Within the listing below, please copy exactly the lines between the line holding "route shown NAME@n: a" and the line holding "step: N5_DUMMY_GATE_CVD_03", inclusive.

=== Begin Enclosure ===

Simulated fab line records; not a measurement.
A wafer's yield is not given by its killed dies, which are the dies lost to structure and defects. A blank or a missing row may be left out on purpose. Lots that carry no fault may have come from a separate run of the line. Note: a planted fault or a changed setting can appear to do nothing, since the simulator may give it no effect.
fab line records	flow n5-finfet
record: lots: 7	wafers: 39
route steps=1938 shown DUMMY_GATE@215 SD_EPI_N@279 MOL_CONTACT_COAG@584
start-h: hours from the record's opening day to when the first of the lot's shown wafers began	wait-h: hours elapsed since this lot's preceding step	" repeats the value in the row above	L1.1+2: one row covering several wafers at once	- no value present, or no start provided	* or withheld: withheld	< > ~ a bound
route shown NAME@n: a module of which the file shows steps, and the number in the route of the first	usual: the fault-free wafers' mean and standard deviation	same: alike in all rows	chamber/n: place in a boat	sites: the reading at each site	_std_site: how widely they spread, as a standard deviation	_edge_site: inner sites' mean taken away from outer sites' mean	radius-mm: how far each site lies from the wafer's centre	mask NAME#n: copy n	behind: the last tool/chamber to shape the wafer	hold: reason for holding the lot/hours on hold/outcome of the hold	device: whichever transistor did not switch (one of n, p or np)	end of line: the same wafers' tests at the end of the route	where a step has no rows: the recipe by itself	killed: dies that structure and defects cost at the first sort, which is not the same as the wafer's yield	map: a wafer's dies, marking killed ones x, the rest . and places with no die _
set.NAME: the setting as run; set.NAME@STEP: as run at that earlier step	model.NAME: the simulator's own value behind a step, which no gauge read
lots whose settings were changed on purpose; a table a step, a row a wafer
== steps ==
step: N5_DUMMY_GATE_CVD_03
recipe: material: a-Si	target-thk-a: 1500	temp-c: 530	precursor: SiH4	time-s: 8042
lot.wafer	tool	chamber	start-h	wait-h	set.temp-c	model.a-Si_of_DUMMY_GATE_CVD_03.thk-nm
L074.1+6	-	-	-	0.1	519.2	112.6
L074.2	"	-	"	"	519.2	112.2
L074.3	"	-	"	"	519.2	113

=== End Enclosure ===

● **RESPONSE AREA**
route shown NAME@n: a module of which the file shows steps, and the number in the route of the first	usual: the fault-free wafers' mean and standard deviation	same: alike in all rows	chamber/n: place in a boat	sites: the reading at each site	_std_site: how widely they spread, as a standard deviation	_edge_site: inner sites' mean taken away from outer sites' mean	radius-mm: how far each site lies from the wafer's centre	mask NAME#n: copy n	behind: the last tool/chamber to shape the wafer	hold: reason for holding the lot/hours on hold/outcome of the hold	device: whichever transistor did not switch (one of n, p or np)	end of line: the same wafers' tests at the end of the route	where a step has no rows: the recipe by itself	killed: dies that structure and defects cost at the first sort, which is not the same as the wafer's yield	map: a wafer's dies, marking killed ones x, the rest . and places with no die _
set.NAME: the setting as run; set.NAME@STEP: as run at that earlier step	model.NAME: the simulator's own value behind a step, which no gauge read
lots whose settings were changed on purpose; a table a step, a row a wafer
== steps ==
step: N5_DUMMY_GATE_CVD_03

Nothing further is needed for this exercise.